— Work instruction —
Repeat word for word every line of the data below, from the first through the line containing "In this image, the", and stop there.

— Source material —
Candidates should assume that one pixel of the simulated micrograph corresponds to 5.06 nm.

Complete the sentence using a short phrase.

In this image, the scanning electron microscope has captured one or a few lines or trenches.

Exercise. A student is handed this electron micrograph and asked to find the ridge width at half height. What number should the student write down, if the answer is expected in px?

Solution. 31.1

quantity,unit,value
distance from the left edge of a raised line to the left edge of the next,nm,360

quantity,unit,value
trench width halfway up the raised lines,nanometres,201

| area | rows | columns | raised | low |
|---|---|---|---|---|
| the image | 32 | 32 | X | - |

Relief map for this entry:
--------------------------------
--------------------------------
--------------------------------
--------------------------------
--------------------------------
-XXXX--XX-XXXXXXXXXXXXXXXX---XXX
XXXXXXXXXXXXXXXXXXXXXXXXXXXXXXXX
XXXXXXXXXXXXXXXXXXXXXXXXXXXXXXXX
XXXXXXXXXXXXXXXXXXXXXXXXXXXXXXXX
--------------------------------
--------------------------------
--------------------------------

— Exercise solution —
Candidates should assume that one pixel of the simulated micrograph corresponds to 5.06 nm.

Complete the sentence using a short phrase.

In this image, the scanning electron microscope has captured one or a few lines or trenches.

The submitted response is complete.